## Work instruction
Using the material that follows, output exactly the lines from the one containing "S1: temperature setpoint" through the one containing "Same kind, same", with both ends kept.

## Dataset entries
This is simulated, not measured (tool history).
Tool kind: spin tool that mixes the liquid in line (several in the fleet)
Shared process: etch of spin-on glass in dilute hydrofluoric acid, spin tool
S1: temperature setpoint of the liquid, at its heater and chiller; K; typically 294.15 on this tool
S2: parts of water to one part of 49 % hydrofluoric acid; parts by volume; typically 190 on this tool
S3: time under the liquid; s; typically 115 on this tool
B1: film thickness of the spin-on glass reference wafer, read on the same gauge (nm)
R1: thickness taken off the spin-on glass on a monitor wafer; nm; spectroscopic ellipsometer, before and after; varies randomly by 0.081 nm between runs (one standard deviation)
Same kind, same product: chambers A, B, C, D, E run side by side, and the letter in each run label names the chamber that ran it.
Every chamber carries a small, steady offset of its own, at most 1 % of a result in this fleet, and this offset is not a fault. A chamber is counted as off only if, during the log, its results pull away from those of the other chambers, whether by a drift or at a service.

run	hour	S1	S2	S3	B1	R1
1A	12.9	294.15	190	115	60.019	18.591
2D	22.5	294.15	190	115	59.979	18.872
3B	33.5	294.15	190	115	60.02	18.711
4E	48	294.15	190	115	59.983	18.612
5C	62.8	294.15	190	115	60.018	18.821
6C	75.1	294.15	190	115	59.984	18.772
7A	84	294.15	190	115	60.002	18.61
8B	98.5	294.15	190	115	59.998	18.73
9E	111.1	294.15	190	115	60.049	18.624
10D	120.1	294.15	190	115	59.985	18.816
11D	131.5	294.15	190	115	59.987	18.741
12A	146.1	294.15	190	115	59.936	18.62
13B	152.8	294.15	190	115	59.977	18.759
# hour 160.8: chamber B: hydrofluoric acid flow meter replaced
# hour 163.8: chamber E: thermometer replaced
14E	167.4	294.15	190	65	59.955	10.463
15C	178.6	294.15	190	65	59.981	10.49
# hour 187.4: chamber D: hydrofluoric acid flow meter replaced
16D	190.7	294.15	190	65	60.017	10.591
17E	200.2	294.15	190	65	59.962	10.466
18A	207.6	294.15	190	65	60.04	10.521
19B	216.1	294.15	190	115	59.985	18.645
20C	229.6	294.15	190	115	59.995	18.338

## Task response
S1: temperature setpoint of the liquid, at its heater and chiller; K; typically 294.15 on this tool
S2: parts of water to one part of 49 % hydrofluoric acid; parts by volume; typically 190 on this tool
S3: time under the liquid; s; typically 115 on this tool
B1: film thickness of the spin-on glass reference wafer, read on the same gauge (nm)
R1: thickness taken off the spin-on glass on a monitor wafer; nm; spectroscopic ellipsometer, before and after; varies randomly by 0.081 nm between runs (one standard deviation)
Same kind, same product: chambers A, B, C, D, E run side by side, and the letter in each run label names the chamber that ran it.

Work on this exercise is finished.